Assignment
Write out the whole listing. Leave out nothing.

------------------------------------

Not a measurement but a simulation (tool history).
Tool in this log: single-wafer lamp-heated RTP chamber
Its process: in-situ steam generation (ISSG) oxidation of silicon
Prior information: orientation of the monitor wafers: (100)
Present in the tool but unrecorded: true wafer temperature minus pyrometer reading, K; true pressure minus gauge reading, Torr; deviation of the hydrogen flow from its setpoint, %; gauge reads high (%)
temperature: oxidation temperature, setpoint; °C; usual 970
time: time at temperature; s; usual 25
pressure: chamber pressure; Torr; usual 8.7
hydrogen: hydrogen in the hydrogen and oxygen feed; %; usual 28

------------------------------------

Answer area
Not a measurement but a simulation (tool history).
Tool in this log: single-wafer lamp-heated RTP chamber
Its process: in-situ steam generation (ISSG) oxidation of silicon
Prior information: orientation of the monitor wafers: (100)
Present in the tool but unrecorded: true wafer temperature minus pyrometer reading, K; true pressure minus gauge reading, Torr; deviation of the hydrogen flow from its setpoint, %; gauge reads high (%)
temperature: oxidation temperature, setpoint; °C; usual 970
time: time at temperature; s; usual 25
pressure: chamber pressure; Torr; usual 8.7
hydrogen: hydrogen in the hydrogen and oxygen feed; %; usual 28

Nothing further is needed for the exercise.